__Task item__
Write out the whole listing, matching it exactly.

=======

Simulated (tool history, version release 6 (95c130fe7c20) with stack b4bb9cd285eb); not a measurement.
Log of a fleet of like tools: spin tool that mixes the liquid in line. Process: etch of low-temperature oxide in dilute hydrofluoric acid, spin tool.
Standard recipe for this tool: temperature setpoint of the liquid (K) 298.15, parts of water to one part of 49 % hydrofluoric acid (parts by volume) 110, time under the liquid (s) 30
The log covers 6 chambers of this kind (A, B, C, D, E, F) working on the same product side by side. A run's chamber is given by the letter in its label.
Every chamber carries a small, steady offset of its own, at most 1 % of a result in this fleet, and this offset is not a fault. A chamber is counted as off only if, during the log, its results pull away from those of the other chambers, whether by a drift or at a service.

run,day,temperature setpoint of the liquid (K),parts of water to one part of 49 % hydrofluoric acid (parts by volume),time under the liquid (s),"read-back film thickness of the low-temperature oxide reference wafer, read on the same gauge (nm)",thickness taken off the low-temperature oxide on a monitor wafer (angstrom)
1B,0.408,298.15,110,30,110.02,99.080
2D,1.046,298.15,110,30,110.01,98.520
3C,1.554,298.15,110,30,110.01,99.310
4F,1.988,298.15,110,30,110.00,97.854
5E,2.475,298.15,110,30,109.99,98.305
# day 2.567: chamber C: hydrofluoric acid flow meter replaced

=======

__Result__
Simulated (tool history, version release 6 (95c130fe7c20) with stack b4bb9cd285eb); not a measurement.
Log of a fleet of like tools: spin tool that mixes the liquid in line. Process: etch of low-temperature oxide in dilute hydrofluoric acid, spin tool.
Standard recipe for this tool: temperature setpoint of the liquid (K) 298.15, parts of water to one part of 49 % hydrofluoric acid (parts by volume) 110, time under the liquid (s) 30
The log covers 6 chambers of this kind (A, B, C, D, E, F) working on the same product side by side. A run's chamber is given by the letter in its label.
Every chamber carries a small, steady offset of its own, at most 1 % of a result in this fleet, and this offset is not a fault. A chamber is counted as off only if, during the log, its results pull away from those of the other chambers, whether by a drift or at a service.

run,day,temperature setpoint of the liquid (K),parts of water to one part of 49 % hydrofluoric acid (parts by volume),time under the liquid (s),"read-back film thickness of the low-temperature oxide reference wafer, read on the same gauge (nm)",thickness taken off the low-temperature oxide on a monitor wafer (angstrom)
1B,0.408,298.15,110,30,110.02,99.080
2D,1.046,298.15,110,30,110.01,98.520
3C,1.554,298.15,110,30,110.01,99.310
4F,1.988,298.15,110,30,110.00,97.854
5E,2.475,298.15,110,30,109.99,98.305
# day 2.567: chamber C: hydrofluoric acid flow meter replaced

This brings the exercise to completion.